### EXERCISE:
Please copy, character for character, each line from the beginning of the listing to the line containing "The process module", including both.

━━━━━ ENTRIES SHOWN ━━━━━

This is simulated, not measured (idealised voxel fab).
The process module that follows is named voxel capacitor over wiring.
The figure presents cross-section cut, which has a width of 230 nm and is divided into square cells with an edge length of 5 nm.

━━━━━

### ANSWER SPACE:
This is simulated, not measured (idealised voxel fab).
The process module that follows is named voxel capacitor over wiring.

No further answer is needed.